• • •

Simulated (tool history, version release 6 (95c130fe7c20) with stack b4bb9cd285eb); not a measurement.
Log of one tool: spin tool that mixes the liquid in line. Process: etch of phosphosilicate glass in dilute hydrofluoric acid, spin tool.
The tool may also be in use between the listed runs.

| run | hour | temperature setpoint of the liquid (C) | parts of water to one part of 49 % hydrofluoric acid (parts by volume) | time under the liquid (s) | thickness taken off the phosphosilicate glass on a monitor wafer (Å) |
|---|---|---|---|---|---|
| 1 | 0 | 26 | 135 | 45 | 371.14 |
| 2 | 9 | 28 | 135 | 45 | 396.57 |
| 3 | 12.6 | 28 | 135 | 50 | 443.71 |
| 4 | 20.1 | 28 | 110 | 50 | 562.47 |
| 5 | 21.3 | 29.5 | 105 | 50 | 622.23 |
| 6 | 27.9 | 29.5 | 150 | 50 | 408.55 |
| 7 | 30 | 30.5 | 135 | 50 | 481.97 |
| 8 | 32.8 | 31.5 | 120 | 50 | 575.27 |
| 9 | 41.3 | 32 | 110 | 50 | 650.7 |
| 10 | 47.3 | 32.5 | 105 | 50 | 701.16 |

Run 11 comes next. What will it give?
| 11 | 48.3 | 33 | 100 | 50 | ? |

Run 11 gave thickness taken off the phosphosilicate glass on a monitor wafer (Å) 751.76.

• • •

All of the lines above must be returned exactly.

§ Your response:
Simulated (tool history, version release 6 (95c130fe7c20) with stack b4bb9cd285eb); not a measurement.
Log of one tool: spin tool that mixes the liquid in line. Process: etch of phosphosilicate glass in dilute hydrofluoric acid, spin tool.
The tool may also be in use between the listed runs.

| run | hour | temperature setpoint of the liquid (C) | parts of water to one part of 49 % hydrofluoric acid (parts by volume) | time under the liquid (s) | thickness taken off the phosphosilicate glass on a monitor wafer (Å) |
|---|---|---|---|---|---|
| 1 | 0 | 26 | 135 | 45 | 371.14 |
| 2 | 9 | 28 | 135 | 45 | 396.57 |
| 3 | 12.6 | 28 | 135 | 50 | 443.71 |
| 4 | 20.1 | 28 | 110 | 50 | 562.47 |
| 5 | 21.3 | 29.5 | 105 | 50 | 622.23 |
| 6 | 27.9 | 29.5 | 150 | 50 | 408.55 |
| 7 | 30 | 30.5 | 135 | 50 | 481.97 |
| 8 | 32.8 | 31.5 | 120 | 50 | 575.27 |
| 9 | 41.3 | 32 | 110 | 50 | 650.7 |
| 10 | 47.3 | 32.5 | 105 | 50 | 701.16 |

Run 11 comes next. What will it give?
| 11 | 48.3 | 33 | 100 | 50 | ? |

Run 11 gave thickness taken off the phosphosilicate glass on a monitor wafer (Å) 751.76.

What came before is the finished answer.